[Extracted data Boundary: Start]

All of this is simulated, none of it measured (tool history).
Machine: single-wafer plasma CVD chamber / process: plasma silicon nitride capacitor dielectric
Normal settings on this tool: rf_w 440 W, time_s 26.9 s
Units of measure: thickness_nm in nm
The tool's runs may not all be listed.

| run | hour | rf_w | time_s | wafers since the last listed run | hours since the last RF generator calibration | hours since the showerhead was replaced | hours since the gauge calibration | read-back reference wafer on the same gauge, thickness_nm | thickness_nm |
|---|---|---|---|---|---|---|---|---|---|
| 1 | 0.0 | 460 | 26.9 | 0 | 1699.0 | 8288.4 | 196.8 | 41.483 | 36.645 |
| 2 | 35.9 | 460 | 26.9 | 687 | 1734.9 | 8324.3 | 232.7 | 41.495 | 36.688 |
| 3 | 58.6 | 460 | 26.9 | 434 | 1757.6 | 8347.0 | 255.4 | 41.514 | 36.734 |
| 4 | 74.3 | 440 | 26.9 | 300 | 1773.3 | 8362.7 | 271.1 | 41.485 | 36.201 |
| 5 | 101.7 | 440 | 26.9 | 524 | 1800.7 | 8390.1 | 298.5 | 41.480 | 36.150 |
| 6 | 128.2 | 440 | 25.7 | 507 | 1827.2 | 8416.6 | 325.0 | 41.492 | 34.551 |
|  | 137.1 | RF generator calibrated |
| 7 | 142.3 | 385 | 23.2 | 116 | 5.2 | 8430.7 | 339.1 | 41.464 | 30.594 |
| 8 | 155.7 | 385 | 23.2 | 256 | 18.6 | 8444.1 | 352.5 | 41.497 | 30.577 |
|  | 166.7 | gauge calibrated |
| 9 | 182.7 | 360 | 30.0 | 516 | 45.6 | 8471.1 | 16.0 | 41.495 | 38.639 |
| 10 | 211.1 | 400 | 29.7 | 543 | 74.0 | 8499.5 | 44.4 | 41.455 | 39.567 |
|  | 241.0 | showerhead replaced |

[Extracted data Boundary: End]

Brief: From the entries above, write out only the lines starting at the line that holds "41.497 | 30.577 |" and ending at the line that holds "41.455 | 39.567 |", keeping both and matching them exactly.

Problem solution:
| 8 | 155.7 | 385 | 23.2 | 256 | 18.6 | 8444.1 | 352.5 | 41.497 | 30.577 |
|  | 166.7 | gauge calibrated |
| 9 | 182.7 | 360 | 30.0 | 516 | 45.6 | 8471.1 | 16.0 | 41.495 | 38.639 |
| 10 | 211.1 | 400 | 29.7 | 543 | 74.0 | 8499.5 | 44.4 | 41.455 | 39.567 |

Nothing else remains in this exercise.